--
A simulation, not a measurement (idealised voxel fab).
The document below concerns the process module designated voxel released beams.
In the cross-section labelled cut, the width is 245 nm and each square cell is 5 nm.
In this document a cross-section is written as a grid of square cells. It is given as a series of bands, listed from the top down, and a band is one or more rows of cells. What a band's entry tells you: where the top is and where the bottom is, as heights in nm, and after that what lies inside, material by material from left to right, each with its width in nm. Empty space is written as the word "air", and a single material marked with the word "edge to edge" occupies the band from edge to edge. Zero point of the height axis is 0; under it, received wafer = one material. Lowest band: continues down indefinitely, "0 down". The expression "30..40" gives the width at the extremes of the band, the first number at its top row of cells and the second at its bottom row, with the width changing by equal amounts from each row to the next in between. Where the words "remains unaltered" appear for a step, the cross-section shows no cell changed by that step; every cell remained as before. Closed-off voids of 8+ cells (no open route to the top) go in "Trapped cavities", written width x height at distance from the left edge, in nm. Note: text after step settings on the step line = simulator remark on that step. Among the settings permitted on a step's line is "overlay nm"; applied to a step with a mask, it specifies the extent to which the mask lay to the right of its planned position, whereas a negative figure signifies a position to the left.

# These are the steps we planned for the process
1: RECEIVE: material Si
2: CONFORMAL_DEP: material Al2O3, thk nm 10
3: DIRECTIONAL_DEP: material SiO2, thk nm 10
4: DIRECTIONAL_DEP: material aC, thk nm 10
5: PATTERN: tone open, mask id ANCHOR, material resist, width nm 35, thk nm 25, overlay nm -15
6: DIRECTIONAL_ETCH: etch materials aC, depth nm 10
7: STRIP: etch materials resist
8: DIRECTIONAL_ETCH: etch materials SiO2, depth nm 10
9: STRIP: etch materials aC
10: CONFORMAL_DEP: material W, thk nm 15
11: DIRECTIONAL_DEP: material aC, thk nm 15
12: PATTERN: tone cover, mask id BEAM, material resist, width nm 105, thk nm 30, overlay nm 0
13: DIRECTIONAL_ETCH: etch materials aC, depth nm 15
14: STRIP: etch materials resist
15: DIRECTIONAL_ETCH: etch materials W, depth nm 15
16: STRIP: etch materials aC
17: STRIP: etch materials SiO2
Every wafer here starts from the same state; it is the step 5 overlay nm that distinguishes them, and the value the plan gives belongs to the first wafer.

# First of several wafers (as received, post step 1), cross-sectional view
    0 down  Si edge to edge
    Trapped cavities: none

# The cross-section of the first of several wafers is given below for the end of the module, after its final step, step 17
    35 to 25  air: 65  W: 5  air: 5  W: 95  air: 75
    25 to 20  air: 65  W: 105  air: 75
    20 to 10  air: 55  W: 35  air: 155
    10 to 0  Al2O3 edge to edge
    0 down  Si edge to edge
--

TASK ITEM —
Word for word, set down the lines from the beginning of the records through the line that holds "In the cross-section". Leave out the rest.

EXERCISE RESPONSE —
A simulation, not a measurement (idealised voxel fab).
The document below concerns the process module designated voxel released beams.
In the cross-section labelled cut, the width is 245 nm and each square cell is 5 nm.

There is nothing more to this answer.